* **INFORMATION**
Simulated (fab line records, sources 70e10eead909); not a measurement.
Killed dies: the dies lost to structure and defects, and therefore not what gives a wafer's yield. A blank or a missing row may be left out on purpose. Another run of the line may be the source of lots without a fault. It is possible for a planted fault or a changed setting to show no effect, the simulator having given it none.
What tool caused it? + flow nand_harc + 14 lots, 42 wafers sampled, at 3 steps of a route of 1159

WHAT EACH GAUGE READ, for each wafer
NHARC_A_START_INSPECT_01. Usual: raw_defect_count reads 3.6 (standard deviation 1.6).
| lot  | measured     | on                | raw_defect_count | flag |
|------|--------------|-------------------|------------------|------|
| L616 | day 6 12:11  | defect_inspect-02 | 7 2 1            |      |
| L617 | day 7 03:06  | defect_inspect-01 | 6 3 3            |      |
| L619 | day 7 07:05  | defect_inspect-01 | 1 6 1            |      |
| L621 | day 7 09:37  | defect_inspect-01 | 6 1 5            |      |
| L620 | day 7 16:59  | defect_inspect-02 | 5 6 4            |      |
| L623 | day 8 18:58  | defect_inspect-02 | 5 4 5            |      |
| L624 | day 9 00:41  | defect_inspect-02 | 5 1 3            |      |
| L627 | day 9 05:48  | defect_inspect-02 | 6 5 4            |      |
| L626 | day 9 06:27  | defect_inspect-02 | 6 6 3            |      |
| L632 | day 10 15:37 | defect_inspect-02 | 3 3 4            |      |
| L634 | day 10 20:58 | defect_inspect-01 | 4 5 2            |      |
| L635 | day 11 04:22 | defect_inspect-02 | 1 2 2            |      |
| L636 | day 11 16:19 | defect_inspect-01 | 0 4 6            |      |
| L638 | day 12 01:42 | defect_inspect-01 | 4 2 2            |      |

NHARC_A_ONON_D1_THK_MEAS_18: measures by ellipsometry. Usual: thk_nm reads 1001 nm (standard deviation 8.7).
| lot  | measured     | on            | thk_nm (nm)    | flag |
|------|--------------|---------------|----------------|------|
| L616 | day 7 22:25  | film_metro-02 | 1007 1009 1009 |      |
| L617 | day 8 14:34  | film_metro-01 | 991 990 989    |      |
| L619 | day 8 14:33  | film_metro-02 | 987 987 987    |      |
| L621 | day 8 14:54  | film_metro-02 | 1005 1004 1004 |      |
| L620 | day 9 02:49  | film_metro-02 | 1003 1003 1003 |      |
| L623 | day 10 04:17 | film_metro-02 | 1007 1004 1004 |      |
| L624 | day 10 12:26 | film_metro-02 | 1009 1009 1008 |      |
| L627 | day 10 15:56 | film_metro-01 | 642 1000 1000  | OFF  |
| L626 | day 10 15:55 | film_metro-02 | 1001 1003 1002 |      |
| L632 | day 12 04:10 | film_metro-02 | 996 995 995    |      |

* **TASK ITEM**
Print again the lines of the entries above that fall between the line holding "What tool caused" and the line holding "raw_defect_count | flag |", inclusive, exactly as they stand.

* **TASK ANSWER**
What tool caused it? + flow nand_harc + 14 lots, 42 wafers sampled, at 3 steps of a route of 1159

WHAT EACH GAUGE READ, for each wafer
NHARC_A_START_INSPECT_01. Usual: raw_defect_count reads 3.6 (standard deviation 1.6).
| lot  | measured     | on                | raw_defect_count | flag |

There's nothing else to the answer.